Requirement: Write out the whole listing without a single alteration.

○ ○ ○ ○

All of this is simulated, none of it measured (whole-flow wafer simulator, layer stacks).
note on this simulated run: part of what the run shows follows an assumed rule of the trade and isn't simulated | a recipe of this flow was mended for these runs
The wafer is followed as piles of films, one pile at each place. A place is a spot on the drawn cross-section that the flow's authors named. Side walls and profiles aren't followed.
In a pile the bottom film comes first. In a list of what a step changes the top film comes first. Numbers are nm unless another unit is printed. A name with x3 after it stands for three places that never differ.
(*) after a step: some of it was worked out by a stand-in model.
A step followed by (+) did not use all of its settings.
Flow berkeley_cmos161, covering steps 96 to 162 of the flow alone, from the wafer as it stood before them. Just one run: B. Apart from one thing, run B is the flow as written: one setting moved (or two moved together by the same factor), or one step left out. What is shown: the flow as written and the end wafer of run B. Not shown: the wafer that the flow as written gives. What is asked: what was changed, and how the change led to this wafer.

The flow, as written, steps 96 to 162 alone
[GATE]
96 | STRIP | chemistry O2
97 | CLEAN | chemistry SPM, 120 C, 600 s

○ ○ ○ ○

Exercise output:
All of this is simulated, none of it measured (whole-flow wafer simulator, layer stacks).
note on this simulated run: part of what the run shows follows an assumed rule of the trade and isn't simulated | a recipe of this flow was mended for these runs
The wafer is followed as piles of films, one pile at each place. A place is a spot on the drawn cross-section that the flow's authors named. Side walls and profiles aren't followed.
In a pile the bottom film comes first. In a list of what a step changes the top film comes first. Numbers are nm unless another unit is printed. A name with x3 after it stands for three places that never differ.
(*) after a step: some of it was worked out by a stand-in model.
A step followed by (+) did not use all of its settings.
Flow berkeley_cmos161, covering steps 96 to 162 of the flow alone, from the wafer as it stood before them. Just one run: B. Apart from one thing, run B is the flow as written: one setting moved (or two moved together by the same factor), or one step left out. What is shown: the flow as written and the end wafer of run B. Not shown: the wafer that the flow as written gives. What is asked: what was changed, and how the change led to this wafer.

The flow, as written, steps 96 to 162 alone
[GATE]
96 | STRIP | chemistry O2
97 | CLEAN | chemistry SPM, 120 C, 600 s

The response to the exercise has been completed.